Work request: Because the lines must stay identical, write out the data without changing anything.

-- Data shown follows --
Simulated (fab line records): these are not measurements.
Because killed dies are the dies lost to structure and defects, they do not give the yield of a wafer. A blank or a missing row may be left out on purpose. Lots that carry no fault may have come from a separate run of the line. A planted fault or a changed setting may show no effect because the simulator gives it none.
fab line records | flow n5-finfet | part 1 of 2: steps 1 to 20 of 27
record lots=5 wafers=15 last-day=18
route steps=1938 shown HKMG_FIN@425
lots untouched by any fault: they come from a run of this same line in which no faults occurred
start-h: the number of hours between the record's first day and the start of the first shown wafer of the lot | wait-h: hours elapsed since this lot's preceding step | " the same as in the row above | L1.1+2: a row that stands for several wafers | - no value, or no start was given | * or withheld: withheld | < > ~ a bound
-- Data shown concluded --

Response area:
Simulated (fab line records): these are not measurements.
Because killed dies are the dies lost to structure and defects, they do not give the yield of a wafer. A blank or a missing row may be left out on purpose. Lots that carry no fault may have come from a separate run of the line. A planted fault or a changed setting may show no effect because the simulator gives it none.
fab line records | flow n5-finfet | part 1 of 2: steps 1 to 20 of 27
record lots=5 wafers=15 last-day=18
route steps=1938 shown HKMG_FIN@425
lots untouched by any fault: they come from a run of this same line in which no faults occurred
start-h: the number of hours between the record's first day and the start of the first shown wafer of the lot | wait-h: hours elapsed since this lot's preceding step | " the same as in the row above | L1.1+2: a row that stands for several wafers | - no value, or no start was given | * or withheld: withheld | < > ~ a bound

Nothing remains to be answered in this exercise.